RECORDED DATA »
*-*-*

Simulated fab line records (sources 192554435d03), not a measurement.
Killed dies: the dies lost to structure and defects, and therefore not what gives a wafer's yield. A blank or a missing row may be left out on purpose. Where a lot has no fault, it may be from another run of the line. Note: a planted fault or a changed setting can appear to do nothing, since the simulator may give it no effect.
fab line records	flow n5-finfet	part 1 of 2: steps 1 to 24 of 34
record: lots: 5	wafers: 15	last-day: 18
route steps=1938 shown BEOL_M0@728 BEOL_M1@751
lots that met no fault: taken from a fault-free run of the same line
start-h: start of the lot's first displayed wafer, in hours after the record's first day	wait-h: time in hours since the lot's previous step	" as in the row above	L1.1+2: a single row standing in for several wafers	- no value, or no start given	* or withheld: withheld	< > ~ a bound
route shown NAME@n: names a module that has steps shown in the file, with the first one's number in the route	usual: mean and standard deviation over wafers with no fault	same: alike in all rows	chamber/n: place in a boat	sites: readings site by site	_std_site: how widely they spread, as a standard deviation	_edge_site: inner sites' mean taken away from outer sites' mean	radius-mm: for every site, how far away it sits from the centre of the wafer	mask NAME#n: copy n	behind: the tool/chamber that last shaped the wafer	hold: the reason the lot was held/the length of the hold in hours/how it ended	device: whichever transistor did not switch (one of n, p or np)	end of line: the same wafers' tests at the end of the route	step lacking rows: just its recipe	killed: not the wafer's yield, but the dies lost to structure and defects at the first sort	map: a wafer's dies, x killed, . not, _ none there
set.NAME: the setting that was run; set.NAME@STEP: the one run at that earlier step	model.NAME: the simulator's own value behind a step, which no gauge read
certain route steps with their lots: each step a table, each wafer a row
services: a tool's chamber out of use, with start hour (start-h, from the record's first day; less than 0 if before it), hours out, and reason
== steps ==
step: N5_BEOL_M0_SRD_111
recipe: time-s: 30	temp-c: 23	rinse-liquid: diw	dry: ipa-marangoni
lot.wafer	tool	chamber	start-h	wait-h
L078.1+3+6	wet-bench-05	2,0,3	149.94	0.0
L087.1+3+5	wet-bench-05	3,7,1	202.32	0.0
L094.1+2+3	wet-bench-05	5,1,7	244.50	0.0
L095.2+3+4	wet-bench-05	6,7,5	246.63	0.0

*-*-*

REQUIREMENT » Copy exactly the lines from the top of the entries through the line with "start-h: start of" in it, please, keeping both ends and adding nothing.

TASK RESPONSE »
Simulated fab line records (sources 192554435d03), not a measurement.
Killed dies: the dies lost to structure and defects, and therefore not what gives a wafer's yield. A blank or a missing row may be left out on purpose. Where a lot has no fault, it may be from another run of the line. Note: a planted fault or a changed setting can appear to do nothing, since the simulator may give it no effect.
fab line records	flow n5-finfet	part 1 of 2: steps 1 to 24 of 34
record: lots: 5	wafers: 15	last-day: 18
route steps=1938 shown BEOL_M0@728 BEOL_M1@751
lots that met no fault: taken from a fault-free run of the same line
start-h: start of the lot's first displayed wafer, in hours after the record's first day	wait-h: time in hours since the lot's previous step	" as in the row above	L1.1+2: a single row standing in for several wafers	- no value, or no start given	* or withheld: withheld	< > ~ a bound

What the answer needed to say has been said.